((

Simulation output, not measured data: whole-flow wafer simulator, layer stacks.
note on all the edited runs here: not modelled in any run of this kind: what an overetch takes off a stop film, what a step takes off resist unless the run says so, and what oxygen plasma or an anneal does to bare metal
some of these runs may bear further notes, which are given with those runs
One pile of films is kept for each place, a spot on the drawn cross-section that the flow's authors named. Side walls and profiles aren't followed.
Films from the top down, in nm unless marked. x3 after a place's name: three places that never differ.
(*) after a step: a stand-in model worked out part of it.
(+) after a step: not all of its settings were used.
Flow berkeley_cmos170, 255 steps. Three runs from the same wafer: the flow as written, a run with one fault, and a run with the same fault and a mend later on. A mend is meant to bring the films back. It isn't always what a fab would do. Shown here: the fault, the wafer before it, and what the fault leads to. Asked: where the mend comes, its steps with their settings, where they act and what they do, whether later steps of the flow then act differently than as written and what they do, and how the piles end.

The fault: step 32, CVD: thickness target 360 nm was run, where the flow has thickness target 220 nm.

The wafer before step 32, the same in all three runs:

))

* Action item
Copy the data word for word.

* Task output
Simulation output, not measured data: whole-flow wafer simulator, layer stacks.
note on all the edited runs here: not modelled in any run of this kind: what an overetch takes off a stop film, what a step takes off resist unless the run says so, and what oxygen plasma or an anneal does to bare metal
some of these runs may bear further notes, which are given with those runs
One pile of films is kept for each place, a spot on the drawn cross-section that the flow's authors named. Side walls and profiles aren't followed.
Films from the top down, in nm unless marked. x3 after a place's name: three places that never differ.
(*) after a step: a stand-in model worked out part of it.
(+) after a step: not all of its settings were used.
Flow berkeley_cmos170, 255 steps. Three runs from the same wafer: the flow as written, a run with one fault, and a run with the same fault and a mend later on. A mend is meant to bring the films back. It isn't always what a fab would do. Shown here: the fault, the wafer before it, and what the fault leads to. Asked: where the mend comes, its steps with their settings, where they act and what they do, whether later steps of the flow then act differently than as written and what they do, and how the piles end.

The fault: step 32, CVD: thickness target 360 nm was run, where the flow has thickness target 220 nm.

The wafer before step 32, the same in all three runs:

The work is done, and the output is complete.